▸ Activity:
Output the entries below without any alteration.

(Information provided)

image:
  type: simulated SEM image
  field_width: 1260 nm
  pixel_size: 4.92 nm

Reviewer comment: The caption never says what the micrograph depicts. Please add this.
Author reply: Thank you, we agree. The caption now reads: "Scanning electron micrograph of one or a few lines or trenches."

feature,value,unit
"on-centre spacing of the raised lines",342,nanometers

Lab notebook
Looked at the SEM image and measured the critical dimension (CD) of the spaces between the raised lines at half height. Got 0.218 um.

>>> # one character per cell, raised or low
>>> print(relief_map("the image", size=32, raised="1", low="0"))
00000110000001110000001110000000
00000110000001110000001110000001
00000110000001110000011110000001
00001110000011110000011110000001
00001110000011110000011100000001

(End Information provided)

▸ Response box:
image:
  type: simulated SEM image
  field_width: 1260 nm
  pixel_size: 4.92 nm

Reviewer comment: The caption never says what the micrograph depicts. Please add this.
Author reply: Thank you, we agree. The caption now reads: "Scanning electron micrograph of one or a few lines or trenches."

feature,value,unit
"on-centre spacing of the raised lines",342,nanometers

Lab notebook
Looked at the SEM image and measured the critical dimension (CD) of the spaces between the raised lines at half height. Got 0.218 um.

>>> # one character per cell, raised or low
>>> print(relief_map("the image", size=32, raised="1", low="0"))
00000110000001110000001110000000
00000110000001110000001110000001
00000110000001110000011110000001
00001110000011110000011110000001
00001110000011110000011100000001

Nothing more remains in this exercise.